- - - - -

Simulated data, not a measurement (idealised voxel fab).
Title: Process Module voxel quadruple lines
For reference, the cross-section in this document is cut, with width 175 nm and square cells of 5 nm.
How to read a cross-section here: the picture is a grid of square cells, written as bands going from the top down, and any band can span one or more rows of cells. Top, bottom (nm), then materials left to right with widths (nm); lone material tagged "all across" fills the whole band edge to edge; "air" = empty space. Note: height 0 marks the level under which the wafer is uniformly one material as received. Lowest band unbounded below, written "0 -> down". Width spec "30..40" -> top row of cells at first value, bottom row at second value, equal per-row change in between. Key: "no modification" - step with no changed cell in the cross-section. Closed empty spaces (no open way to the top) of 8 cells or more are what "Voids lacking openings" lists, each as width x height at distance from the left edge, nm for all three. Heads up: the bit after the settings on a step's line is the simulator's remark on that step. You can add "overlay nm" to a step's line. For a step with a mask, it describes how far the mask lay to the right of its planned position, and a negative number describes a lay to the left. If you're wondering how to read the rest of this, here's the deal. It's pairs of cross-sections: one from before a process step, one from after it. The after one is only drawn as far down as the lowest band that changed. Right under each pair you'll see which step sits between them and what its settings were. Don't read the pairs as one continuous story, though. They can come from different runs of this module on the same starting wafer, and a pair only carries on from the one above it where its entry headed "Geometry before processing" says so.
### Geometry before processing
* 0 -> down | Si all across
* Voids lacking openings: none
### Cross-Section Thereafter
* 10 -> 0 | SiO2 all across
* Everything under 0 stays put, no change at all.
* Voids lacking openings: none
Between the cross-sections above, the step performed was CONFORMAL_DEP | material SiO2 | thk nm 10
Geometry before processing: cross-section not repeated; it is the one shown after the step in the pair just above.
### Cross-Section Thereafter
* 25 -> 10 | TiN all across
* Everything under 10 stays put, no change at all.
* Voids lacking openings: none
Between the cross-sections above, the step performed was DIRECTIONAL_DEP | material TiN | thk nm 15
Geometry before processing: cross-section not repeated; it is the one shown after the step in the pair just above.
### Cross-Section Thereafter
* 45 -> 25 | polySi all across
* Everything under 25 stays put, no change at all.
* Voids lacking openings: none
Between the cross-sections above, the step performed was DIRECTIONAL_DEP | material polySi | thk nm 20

- - - - -

_Brief:_ Above are the records. Print exactly, and only, the lines from the line with "SiO2 | thk nm 10" to the line with "TiN all across", both inclusive.

_Written response:_
Between the cross-sections above, the step performed was CONFORMAL_DEP | material SiO2 | thk nm 10
Geometry before processing: cross-section not repeated; it is the one shown after the step in the pair just above.
### Cross-Section Thereafter
* 25 -> 10 | TiN all across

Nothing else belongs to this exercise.